DATA RECORDS =
Start of Block

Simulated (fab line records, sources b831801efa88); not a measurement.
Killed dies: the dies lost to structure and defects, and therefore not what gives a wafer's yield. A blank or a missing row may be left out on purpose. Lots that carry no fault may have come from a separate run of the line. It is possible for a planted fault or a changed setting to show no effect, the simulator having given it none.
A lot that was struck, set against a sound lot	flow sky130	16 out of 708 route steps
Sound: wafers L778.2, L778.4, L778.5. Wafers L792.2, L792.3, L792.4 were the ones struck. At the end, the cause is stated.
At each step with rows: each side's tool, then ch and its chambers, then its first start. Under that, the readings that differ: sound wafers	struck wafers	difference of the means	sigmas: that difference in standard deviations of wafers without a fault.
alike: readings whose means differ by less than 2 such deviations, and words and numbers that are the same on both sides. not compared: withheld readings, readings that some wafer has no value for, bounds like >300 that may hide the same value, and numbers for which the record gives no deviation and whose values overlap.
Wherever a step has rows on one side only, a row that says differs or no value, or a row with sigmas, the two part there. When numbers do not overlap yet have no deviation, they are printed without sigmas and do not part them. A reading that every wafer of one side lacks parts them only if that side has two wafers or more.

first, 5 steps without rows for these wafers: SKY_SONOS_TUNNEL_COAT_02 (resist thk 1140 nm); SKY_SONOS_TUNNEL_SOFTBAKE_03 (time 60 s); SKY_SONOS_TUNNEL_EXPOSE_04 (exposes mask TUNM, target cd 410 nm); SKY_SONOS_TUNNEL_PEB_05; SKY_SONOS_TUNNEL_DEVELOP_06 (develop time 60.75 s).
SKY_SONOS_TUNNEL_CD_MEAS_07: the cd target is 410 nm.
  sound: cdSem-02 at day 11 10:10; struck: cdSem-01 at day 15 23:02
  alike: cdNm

End of Block

EXERCISE = Set down the whole listing once more, exactly as it appears.

WRITTEN SOLUTION =
Simulated (fab line records, sources b831801efa88); not a measurement.
Killed dies: the dies lost to structure and defects, and therefore not what gives a wafer's yield. A blank or a missing row may be left out on purpose. Lots that carry no fault may have come from a separate run of the line. It is possible for a planted fault or a changed setting to show no effect, the simulator having given it none.
A lot that was struck, set against a sound lot	flow sky130	16 out of 708 route steps
Sound: wafers L778.2, L778.4, L778.5. Wafers L792.2, L792.3, L792.4 were the ones struck. At the end, the cause is stated.
At each step with rows: each side's tool, then ch and its chambers, then its first start. Under that, the readings that differ: sound wafers	struck wafers	difference of the means	sigmas: that difference in standard deviations of wafers without a fault.
alike: readings whose means differ by less than 2 such deviations, and words and numbers that are the same on both sides. not compared: withheld readings, readings that some wafer has no value for, bounds like >300 that may hide the same value, and numbers for which the record gives no deviation and whose values overlap.
Wherever a step has rows on one side only, a row that says differs or no value, or a row with sigmas, the two part there. When numbers do not overlap yet have no deviation, they are printed without sigmas and do not part them. A reading that every wafer of one side lacks parts them only if that side has two wafers or more.

first, 5 steps without rows for these wafers: SKY_SONOS_TUNNEL_COAT_02 (resist thk 1140 nm); SKY_SONOS_TUNNEL_SOFTBAKE_03 (time 60 s); SKY_SONOS_TUNNEL_EXPOSE_04 (exposes mask TUNM, target cd 410 nm); SKY_SONOS_TUNNEL_PEB_05; SKY_SONOS_TUNNEL_DEVELOP_06 (develop time 60.75 s).
SKY_SONOS_TUNNEL_CD_MEAS_07: the cd target is 410 nm.
  sound: cdSem-02 at day 11 10:10; struck: cdSem-01 at day 15 23:02
  alike: cdNm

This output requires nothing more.